Task item => The records that follow must be printed exactly as they are.

Listed entries =>
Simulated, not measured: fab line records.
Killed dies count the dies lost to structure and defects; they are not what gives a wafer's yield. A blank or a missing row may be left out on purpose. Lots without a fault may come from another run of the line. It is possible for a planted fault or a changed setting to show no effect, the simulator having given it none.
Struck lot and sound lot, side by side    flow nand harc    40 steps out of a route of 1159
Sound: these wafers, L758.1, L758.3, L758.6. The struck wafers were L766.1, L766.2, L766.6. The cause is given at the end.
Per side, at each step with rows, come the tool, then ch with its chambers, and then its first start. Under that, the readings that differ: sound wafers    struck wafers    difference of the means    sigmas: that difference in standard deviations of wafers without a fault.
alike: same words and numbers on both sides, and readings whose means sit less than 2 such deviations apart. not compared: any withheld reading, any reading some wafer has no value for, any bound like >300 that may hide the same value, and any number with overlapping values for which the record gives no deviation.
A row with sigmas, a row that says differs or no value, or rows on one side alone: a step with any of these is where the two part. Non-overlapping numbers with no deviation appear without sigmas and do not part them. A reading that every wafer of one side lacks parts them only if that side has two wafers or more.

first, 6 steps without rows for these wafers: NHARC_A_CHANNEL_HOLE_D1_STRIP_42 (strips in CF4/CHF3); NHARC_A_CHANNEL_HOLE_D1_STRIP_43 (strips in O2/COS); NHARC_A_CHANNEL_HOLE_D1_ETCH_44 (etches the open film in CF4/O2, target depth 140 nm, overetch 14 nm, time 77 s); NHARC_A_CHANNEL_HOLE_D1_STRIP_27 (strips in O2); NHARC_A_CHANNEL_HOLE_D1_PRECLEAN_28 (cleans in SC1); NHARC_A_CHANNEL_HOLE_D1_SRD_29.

Written solution =>
Simulated, not measured: fab line records.
Killed dies count the dies lost to structure and defects; they are not what gives a wafer's yield. A blank or a missing row may be left out on purpose. Lots without a fault may come from another run of the line. It is possible for a planted fault or a changed setting to show no effect, the simulator having given it none.
Struck lot and sound lot, side by side    flow nand harc    40 steps out of a route of 1159
Sound: these wafers, L758.1, L758.3, L758.6. The struck wafers were L766.1, L766.2, L766.6. The cause is given at the end.
Per side, at each step with rows, come the tool, then ch with its chambers, and then its first start. Under that, the readings that differ: sound wafers    struck wafers    difference of the means    sigmas: that difference in standard deviations of wafers without a fault.
alike: same words and numbers on both sides, and readings whose means sit less than 2 such deviations apart. not compared: any withheld reading, any reading some wafer has no value for, any bound like >300 that may hide the same value, and any number with overlapping values for which the record gives no deviation.
A row with sigmas, a row that says differs or no value, or rows on one side alone: a step with any of these is where the two part. Non-overlapping numbers with no deviation appear without sigmas and do not part them. A reading that every wafer of one side lacks parts them only if that side has two wafers or more.

first, 6 steps without rows for these wafers: NHARC_A_CHANNEL_HOLE_D1_STRIP_42 (strips in CF4/CHF3); NHARC_A_CHANNEL_HOLE_D1_STRIP_43 (strips in O2/COS); NHARC_A_CHANNEL_HOLE_D1_ETCH_44 (etches the open film in CF4/O2, target depth 140 nm, overetch 14 nm, time 77 s); NHARC_A_CHANNEL_HOLE_D1_STRIP_27 (strips in O2); NHARC_A_CHANNEL_HOLE_D1_PRECLEAN_28 (cleans in SC1); NHARC_A_CHANNEL_HOLE_D1_SRD_29.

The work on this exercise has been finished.